◆ Required action ◆
Each entry below needs to be copied exactly, with nothing dropped.

◆ The data ◆
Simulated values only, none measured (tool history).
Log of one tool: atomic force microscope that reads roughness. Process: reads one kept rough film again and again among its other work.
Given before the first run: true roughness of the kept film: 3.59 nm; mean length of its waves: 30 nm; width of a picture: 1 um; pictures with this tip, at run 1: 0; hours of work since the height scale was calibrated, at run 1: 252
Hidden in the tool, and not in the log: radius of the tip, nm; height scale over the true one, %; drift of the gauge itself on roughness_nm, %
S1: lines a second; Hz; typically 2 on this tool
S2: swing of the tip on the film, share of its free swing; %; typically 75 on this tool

◆ Response ◆
Simulated values only, none measured (tool history).
Log of one tool: atomic force microscope that reads roughness. Process: reads one kept rough film again and again among its other work.
Given before the first run: true roughness of the kept film: 3.59 nm; mean length of its waves: 30 nm; width of a picture: 1 um; pictures with this tip, at run 1: 0; hours of work since the height scale was calibrated, at run 1: 252
Hidden in the tool, and not in the log: radius of the tip, nm; height scale over the true one, %; drift of the gauge itself on roughness_nm, %
S1: lines a second; Hz; typically 2 on this tool
S2: swing of the tip on the film, share of its free swing; %; typically 75 on this tool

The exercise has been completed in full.